• **Data extract**
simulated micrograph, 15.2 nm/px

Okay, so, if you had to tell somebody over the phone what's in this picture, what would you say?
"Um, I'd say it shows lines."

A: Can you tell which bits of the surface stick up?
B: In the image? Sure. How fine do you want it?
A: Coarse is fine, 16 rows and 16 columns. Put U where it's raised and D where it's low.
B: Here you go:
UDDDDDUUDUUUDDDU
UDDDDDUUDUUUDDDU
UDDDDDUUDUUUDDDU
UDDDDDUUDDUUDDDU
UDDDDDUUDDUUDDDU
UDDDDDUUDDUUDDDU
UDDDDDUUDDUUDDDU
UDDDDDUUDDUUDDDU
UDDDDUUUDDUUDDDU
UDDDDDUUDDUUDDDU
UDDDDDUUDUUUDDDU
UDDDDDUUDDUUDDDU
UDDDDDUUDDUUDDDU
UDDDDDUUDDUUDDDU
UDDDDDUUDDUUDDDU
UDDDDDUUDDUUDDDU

• **Task item**
Reproduce each line of the material above precisely.

• **Exercise response**
simulated micrograph, 15.2 nm/px

Okay, so, if you had to tell somebody over the phone what's in this picture, what would you say?
"Um, I'd say it shows lines."

A: Can you tell which bits of the surface stick up?
B: In the image? Sure. How fine do you want it?
A: Coarse is fine, 16 rows and 16 columns. Put U where it's raised and D where it's low.
B: Here you go:
UDDDDDUUDUUUDDDU
UDDDDDUUDUUUDDDU
UDDDDDUUDUUUDDDU
UDDDDDUUDDUUDDDU
UDDDDDUUDDUUDDDU
UDDDDDUUDDUUDDDU
UDDDDDUUDDUUDDDU
UDDDDDUUDDUUDDDU
UDDDDUUUDDUUDDDU
UDDDDDUUDDUUDDDU
UDDDDDUUDUUUDDDU
UDDDDDUUDDUUDDDU
UDDDDDUUDDUUDDDU
UDDDDDUUDDUUDDDU
UDDDDDUUDDUUDDDU
UDDDDDUUDDUUDDDU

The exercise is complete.